Please repeat each entry. Match every word exactly.

> EXTRACTED MATERIAL:
=== Section Start ===

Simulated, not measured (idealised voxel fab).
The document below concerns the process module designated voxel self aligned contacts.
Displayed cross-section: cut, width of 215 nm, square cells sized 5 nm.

=== Section End ===

> TASK ANSWER:
Simulated, not measured (idealised voxel fab).
The document below concerns the process module designated voxel self aligned contacts.
Displayed cross-section: cut, width of 215 nm, square cells sized 5 nm.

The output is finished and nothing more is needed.